> **Activity**
The answer must be an exact copy of every record.

> **The data**
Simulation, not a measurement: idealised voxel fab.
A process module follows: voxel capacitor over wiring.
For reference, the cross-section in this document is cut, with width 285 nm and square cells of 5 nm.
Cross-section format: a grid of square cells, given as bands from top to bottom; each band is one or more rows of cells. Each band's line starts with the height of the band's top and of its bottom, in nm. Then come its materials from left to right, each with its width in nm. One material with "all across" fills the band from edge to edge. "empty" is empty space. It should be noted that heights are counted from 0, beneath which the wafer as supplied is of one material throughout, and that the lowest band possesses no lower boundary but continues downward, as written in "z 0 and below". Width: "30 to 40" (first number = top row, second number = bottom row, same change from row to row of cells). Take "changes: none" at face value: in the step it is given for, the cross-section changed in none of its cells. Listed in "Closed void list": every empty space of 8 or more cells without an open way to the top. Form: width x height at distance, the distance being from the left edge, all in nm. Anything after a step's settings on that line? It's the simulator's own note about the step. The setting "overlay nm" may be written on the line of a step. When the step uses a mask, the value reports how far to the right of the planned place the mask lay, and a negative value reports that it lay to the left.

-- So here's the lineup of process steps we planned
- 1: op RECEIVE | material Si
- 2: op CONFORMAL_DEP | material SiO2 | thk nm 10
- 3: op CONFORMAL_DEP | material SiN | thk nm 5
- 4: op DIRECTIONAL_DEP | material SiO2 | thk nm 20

> **Answer area**
Simulation, not a measurement: idealised voxel fab.
A process module follows: voxel capacitor over wiring.
For reference, the cross-section in this document is cut, with width 285 nm and square cells of 5 nm.
Cross-section format: a grid of square cells, given as bands from top to bottom; each band is one or more rows of cells. Each band's line starts with the height of the band's top and of its bottom, in nm. Then come its materials from left to right, each with its width in nm. One material with "all across" fills the band from edge to edge. "empty" is empty space. It should be noted that heights are counted from 0, beneath which the wafer as supplied is of one material throughout, and that the lowest band possesses no lower boundary but continues downward, as written in "z 0 and below". Width: "30 to 40" (first number = top row, second number = bottom row, same change from row to row of cells). Take "changes: none" at face value: in the step it is given for, the cross-section changed in none of its cells. Listed in "Closed void list": every empty space of 8 or more cells without an open way to the top. Form: width x height at distance, the distance being from the left edge, all in nm. Anything after a step's settings on that line? It's the simulator's own note about the step. The setting "overlay nm" may be written on the line of a step. When the step uses a mask, the value reports how far to the right of the planned place the mask lay, and a negative value reports that it lay to the left.

-- So here's the lineup of process steps we planned
- 1: op RECEIVE | material Si
- 2: op CONFORMAL_DEP | material SiO2 | thk nm 10
- 3: op CONFORMAL_DEP | material SiN | thk nm 5
- 4: op DIRECTIONAL_DEP | material SiO2 | thk nm 20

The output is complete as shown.